Dataset extract =>
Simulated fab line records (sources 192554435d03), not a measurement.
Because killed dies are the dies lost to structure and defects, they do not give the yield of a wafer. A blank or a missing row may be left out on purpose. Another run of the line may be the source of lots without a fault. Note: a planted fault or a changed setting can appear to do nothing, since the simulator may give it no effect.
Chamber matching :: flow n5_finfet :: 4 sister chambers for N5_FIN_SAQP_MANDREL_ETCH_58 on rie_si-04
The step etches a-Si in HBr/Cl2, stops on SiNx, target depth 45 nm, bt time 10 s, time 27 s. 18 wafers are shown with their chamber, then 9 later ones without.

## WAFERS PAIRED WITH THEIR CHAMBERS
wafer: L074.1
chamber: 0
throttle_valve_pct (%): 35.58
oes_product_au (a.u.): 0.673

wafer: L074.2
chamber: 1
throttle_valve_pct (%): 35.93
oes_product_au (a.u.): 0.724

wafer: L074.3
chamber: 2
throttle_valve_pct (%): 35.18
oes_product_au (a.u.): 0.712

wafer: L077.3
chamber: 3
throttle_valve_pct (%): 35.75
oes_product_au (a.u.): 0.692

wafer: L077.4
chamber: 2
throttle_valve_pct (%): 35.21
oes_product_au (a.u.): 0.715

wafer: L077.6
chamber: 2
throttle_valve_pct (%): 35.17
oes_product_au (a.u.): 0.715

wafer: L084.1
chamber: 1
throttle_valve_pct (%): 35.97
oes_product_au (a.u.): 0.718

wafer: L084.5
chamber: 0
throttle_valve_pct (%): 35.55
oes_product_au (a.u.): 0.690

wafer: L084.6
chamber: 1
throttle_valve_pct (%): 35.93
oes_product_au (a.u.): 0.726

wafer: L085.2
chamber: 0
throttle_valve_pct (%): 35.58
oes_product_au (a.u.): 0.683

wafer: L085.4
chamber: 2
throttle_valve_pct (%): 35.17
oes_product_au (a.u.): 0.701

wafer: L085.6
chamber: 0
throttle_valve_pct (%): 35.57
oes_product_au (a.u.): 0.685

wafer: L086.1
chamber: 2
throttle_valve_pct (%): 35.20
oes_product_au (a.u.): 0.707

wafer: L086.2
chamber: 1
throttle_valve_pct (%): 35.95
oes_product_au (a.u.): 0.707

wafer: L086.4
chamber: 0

Work request => Once the line containing "Chamber matching :: flow" has been written out, please stop; every line before it, back to the first line of the records above, should be given exactly.

Response box =>
Simulated fab line records (sources 192554435d03), not a measurement.
Because killed dies are the dies lost to structure and defects, they do not give the yield of a wafer. A blank or a missing row may be left out on purpose. Another run of the line may be the source of lots without a fault. Note: a planted fault or a changed setting can appear to do nothing, since the simulator may give it no effect.
Chamber matching :: flow n5_finfet :: 4 sister chambers for N5_FIN_SAQP_MANDREL_ETCH_58 on rie_si-04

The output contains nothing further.